— Entries supplied —
<<<<

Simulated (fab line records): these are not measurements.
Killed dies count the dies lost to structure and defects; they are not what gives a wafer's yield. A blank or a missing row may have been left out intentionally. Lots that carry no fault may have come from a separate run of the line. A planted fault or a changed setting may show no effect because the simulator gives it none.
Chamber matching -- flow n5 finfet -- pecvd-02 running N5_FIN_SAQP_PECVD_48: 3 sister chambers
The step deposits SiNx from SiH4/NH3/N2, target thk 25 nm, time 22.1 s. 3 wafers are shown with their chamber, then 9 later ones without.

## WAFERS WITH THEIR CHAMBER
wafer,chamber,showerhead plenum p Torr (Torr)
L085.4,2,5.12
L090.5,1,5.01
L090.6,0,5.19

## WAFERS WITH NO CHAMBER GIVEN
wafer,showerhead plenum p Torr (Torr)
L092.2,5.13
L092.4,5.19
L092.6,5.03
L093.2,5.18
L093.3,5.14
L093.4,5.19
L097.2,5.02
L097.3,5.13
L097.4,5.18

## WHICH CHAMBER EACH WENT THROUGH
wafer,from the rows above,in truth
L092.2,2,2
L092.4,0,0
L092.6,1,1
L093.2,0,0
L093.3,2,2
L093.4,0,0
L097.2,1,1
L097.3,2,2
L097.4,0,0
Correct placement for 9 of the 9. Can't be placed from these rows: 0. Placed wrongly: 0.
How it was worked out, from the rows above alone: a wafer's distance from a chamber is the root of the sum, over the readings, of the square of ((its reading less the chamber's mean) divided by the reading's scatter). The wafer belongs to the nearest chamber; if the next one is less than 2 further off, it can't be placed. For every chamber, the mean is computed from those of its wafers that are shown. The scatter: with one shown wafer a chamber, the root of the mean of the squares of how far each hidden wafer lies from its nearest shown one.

>>>>

— Work item —
Write the opening line of the data above and every line after it, exactly, stopping once you have written the line with "Killed dies count".

— Exercise response —
Simulated (fab line records): these are not measurements.
Killed dies count the dies lost to structure and defects; they are not what gives a wafer's yield. A blank or a missing row may have been left out intentionally. Lots that carry no fault may have come from a separate run of the line. A planted fault or a changed setting may show no effect because the simulator gives it none.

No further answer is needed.